────

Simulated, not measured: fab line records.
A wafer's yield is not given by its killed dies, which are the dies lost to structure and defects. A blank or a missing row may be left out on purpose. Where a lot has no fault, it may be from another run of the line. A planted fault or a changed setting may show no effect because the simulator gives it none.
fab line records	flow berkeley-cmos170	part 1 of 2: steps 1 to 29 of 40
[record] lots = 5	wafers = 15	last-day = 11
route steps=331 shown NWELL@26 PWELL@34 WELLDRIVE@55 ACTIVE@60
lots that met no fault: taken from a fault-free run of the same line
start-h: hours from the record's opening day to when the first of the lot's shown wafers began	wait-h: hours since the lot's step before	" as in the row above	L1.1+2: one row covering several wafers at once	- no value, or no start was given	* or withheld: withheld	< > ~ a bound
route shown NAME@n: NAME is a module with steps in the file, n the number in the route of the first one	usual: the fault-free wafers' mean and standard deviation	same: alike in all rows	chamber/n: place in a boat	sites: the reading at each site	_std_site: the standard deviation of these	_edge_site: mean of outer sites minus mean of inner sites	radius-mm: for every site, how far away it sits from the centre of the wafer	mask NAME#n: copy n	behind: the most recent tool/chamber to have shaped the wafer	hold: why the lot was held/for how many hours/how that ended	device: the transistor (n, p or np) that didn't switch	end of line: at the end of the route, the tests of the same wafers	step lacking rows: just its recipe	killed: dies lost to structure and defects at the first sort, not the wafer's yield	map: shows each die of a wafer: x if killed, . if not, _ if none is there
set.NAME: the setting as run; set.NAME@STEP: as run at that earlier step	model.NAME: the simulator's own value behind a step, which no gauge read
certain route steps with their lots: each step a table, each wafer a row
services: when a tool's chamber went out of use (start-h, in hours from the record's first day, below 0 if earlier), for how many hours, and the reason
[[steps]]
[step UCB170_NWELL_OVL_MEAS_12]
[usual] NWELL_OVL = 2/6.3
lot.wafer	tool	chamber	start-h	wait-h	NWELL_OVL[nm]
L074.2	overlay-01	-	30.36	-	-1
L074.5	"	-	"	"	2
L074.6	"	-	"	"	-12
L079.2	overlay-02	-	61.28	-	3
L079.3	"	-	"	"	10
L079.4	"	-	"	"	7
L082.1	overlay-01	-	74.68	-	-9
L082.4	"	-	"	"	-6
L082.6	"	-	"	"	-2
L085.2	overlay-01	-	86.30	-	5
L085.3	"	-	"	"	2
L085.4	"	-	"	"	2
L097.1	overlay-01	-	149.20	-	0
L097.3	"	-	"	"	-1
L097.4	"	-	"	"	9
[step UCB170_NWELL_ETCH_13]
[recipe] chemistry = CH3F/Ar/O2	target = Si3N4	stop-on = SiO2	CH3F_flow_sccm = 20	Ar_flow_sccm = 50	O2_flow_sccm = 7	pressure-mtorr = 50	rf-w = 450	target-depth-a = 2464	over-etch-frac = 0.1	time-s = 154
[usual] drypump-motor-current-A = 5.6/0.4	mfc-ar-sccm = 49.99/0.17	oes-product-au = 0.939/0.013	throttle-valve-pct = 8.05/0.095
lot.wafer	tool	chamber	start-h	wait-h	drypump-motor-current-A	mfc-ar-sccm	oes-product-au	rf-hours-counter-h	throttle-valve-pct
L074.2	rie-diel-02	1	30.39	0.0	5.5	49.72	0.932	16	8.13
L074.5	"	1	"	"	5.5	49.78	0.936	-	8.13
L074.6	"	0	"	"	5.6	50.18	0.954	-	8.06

────

### Assigned task
Give again, exactly as written, every line from the first one above through the line that has "start-h: hours from" in it.

### Written solution
Simulated, not measured: fab line records.
A wafer's yield is not given by its killed dies, which are the dies lost to structure and defects. A blank or a missing row may be left out on purpose. Where a lot has no fault, it may be from another run of the line. A planted fault or a changed setting may show no effect because the simulator gives it none.
fab line records	flow berkeley-cmos170	part 1 of 2: steps 1 to 29 of 40
[record] lots = 5	wafers = 15	last-day = 11
route steps=331 shown NWELL@26 PWELL@34 WELLDRIVE@55 ACTIVE@60
lots that met no fault: taken from a fault-free run of the same line
start-h: hours from the record's opening day to when the first of the lot's shown wafers began	wait-h: hours since the lot's step before	" as in the row above	L1.1+2: one row covering several wafers at once	- no value, or no start was given	* or withheld: withheld	< > ~ a bound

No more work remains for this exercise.